## ASSIGNED TASK
Set down the material exactly as given, please, from its first line through the line that includes "The shortest centre-to-centre".

## RECORDS PROVIDED
=== Begin Enclosure ===
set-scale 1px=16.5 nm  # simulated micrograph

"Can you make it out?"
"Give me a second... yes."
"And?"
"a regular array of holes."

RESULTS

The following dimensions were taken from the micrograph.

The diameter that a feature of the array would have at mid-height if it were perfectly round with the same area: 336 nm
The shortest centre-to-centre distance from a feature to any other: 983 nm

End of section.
=== End Enclosure ===

## TASK SOLUTION
set-scale 1px=16.5 nm  # simulated micrograph

"Can you make it out?"
"Give me a second... yes."
"And?"
"a regular array of holes."

RESULTS

The following dimensions were taken from the micrograph.

The diameter that a feature of the array would have at mid-height if it were perfectly round with the same area: 336 nm
The shortest centre-to-centre distance from a feature to any other: 983 nm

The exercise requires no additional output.